####################

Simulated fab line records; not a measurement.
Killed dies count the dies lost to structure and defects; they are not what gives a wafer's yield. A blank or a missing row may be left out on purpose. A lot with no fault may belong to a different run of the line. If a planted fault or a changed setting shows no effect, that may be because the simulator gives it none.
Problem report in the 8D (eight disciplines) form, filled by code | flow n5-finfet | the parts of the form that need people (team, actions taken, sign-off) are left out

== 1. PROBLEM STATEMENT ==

####################

### EXERCISE:
A word-for-word transcription of all the data is needed.

### ANSWER BOX:
Simulated fab line records; not a measurement.
Killed dies count the dies lost to structure and defects; they are not what gives a wafer's yield. A blank or a missing row may be left out on purpose. A lot with no fault may belong to a different run of the line. If a planted fault or a changed setting shows no effect, that may be because the simulator gives it none.
Problem report in the 8D (eight disciplines) form, filled by code | flow n5-finfet | the parts of the form that need people (team, actions taken, sign-off) are left out

== 1. PROBLEM STATEMENT ==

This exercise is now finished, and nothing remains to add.